Look through the records below for the line holding "55 | 2222 |". Write it out exactly, with each following line through the line holding "Not modelled: the".

----------------------------------------
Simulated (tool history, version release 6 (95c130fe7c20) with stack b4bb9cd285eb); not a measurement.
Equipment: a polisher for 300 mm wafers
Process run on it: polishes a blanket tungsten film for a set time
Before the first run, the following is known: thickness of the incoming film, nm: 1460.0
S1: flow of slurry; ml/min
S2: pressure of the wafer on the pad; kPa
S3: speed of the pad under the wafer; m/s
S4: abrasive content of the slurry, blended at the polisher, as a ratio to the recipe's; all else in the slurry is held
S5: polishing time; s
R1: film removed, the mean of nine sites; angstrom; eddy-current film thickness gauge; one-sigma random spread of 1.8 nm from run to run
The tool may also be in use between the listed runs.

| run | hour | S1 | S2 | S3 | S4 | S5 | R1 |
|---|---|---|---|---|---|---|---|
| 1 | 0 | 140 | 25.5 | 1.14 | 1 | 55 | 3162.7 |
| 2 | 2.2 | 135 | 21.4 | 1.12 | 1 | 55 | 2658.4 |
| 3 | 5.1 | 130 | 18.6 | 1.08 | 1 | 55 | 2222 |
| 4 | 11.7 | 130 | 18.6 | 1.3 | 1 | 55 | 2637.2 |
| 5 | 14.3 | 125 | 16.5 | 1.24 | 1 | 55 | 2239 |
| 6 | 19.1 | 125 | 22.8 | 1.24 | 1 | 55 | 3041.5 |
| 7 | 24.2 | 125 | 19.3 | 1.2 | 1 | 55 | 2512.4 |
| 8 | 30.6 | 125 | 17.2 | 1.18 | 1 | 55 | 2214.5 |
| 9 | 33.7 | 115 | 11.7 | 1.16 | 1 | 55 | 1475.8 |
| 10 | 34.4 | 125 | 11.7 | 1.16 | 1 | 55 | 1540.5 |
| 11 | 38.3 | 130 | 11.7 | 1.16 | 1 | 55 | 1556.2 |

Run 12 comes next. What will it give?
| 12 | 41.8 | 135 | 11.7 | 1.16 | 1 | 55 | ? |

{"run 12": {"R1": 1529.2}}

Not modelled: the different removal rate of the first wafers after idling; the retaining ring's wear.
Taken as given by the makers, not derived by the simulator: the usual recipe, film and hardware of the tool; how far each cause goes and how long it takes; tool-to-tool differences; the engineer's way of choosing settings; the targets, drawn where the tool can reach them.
----------------------------------------

Response:
| 3 | 5.1 | 130 | 18.6 | 1.08 | 1 | 55 | 2222 |
| 4 | 11.7 | 130 | 18.6 | 1.3 | 1 | 55 | 2637.2 |
| 5 | 14.3 | 125 | 16.5 | 1.24 | 1 | 55 | 2239 |
| 6 | 19.1 | 125 | 22.8 | 1.24 | 1 | 55 | 3041.5 |
| 7 | 24.2 | 125 | 19.3 | 1.2 | 1 | 55 | 2512.4 |
| 8 | 30.6 | 125 | 17.2 | 1.18 | 1 | 55 | 2214.5 |
| 9 | 33.7 | 115 | 11.7 | 1.16 | 1 | 55 | 1475.8 |
| 10 | 34.4 | 125 | 11.7 | 1.16 | 1 | 55 | 1540.5 |
| 11 | 38.3 | 130 | 11.7 | 1.16 | 1 | 55 | 1556.2 |

Run 12 comes next. What will it give?
| 12 | 41.8 | 135 | 11.7 | 1.16 | 1 | 55 | ? |

{"run 12": {"R1": 1529.2}}

Not modelled: the different removal rate of the first wafers after idling; the retaining ring's wear.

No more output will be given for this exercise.